- [DATA RECORDS]:
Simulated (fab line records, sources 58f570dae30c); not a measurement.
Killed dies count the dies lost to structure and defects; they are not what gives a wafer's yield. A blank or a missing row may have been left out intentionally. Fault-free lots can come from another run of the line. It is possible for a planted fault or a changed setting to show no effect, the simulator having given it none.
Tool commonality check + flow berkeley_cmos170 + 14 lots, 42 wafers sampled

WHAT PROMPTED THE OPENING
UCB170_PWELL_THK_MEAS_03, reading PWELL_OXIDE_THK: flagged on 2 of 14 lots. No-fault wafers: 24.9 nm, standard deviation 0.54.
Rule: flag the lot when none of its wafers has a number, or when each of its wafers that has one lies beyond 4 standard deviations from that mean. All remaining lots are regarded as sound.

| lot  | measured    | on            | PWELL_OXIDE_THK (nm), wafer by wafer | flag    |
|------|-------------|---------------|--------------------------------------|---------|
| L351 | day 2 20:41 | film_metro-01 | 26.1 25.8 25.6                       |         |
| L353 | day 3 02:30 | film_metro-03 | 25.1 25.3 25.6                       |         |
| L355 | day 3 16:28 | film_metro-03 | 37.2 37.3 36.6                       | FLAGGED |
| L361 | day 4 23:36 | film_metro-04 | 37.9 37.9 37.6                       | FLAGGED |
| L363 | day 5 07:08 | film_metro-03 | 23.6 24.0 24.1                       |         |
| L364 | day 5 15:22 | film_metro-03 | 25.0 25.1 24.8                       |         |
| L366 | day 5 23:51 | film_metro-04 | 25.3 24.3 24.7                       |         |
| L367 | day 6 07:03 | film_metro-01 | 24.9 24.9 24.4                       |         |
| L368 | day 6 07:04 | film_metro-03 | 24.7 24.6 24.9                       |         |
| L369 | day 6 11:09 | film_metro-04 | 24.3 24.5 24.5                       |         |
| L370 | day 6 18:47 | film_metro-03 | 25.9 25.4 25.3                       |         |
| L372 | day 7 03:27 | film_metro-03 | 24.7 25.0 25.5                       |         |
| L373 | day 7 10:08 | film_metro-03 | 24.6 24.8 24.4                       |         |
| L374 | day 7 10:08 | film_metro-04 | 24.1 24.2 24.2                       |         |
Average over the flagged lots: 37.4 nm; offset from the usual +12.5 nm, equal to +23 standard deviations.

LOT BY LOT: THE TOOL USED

- [REQUIREMENT]:
Every line from the line containing "Killed dies count" through the line containing "Tool commonality check" in the records above must be retyped exactly. Leave out the rest.

- [TASK RESPONSE]:
Killed dies count the dies lost to structure and defects; they are not what gives a wafer's yield. A blank or a missing row may have been left out intentionally. Fault-free lots can come from another run of the line. It is possible for a planted fault or a changed setting to show no effect, the simulator having given it none.
Tool commonality check + flow berkeley_cmos170 + 14 lots, 42 wafers sampled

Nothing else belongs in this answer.